## Work order
Would you print the material exactly, starting at its first line and ending at the line holding "The cross-section on"?

## The data
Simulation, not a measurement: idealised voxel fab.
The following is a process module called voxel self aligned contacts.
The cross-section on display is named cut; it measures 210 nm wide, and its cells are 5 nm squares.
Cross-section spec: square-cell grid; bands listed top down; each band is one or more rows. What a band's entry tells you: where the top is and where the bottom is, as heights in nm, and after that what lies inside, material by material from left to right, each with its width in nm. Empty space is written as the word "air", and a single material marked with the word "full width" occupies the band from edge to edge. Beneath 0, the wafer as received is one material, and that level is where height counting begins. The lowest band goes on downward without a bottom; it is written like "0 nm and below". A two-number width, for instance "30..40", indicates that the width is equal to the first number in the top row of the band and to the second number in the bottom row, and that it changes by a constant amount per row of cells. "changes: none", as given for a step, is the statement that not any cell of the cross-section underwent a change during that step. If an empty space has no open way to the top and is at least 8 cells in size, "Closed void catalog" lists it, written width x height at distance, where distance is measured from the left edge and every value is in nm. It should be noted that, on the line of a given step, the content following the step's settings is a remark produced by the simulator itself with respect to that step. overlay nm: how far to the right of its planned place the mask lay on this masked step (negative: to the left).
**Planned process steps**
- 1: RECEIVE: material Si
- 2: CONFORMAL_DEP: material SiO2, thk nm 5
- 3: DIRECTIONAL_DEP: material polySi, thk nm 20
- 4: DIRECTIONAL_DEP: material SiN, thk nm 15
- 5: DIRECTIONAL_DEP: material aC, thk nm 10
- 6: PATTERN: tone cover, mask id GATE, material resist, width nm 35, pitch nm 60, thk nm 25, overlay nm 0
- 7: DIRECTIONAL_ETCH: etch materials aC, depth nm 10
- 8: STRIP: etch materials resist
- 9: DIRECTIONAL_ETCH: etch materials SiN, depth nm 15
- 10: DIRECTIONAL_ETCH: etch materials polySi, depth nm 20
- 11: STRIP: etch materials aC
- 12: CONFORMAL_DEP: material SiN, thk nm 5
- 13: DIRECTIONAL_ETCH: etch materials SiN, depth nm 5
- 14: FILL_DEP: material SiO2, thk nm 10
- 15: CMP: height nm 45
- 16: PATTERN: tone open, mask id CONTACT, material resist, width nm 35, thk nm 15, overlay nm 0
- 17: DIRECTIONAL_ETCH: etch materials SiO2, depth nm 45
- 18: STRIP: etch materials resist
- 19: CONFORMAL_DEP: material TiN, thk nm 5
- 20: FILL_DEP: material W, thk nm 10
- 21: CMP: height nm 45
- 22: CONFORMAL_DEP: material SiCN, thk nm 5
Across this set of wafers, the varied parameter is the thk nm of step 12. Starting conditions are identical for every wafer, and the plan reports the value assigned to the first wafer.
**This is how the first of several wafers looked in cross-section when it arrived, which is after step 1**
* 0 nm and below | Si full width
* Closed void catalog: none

## Task result
Simulation, not a measurement: idealised voxel fab.
The following is a process module called voxel self aligned contacts.
The cross-section on display is named cut; it measures 210 nm wide, and its cells are 5 nm squares.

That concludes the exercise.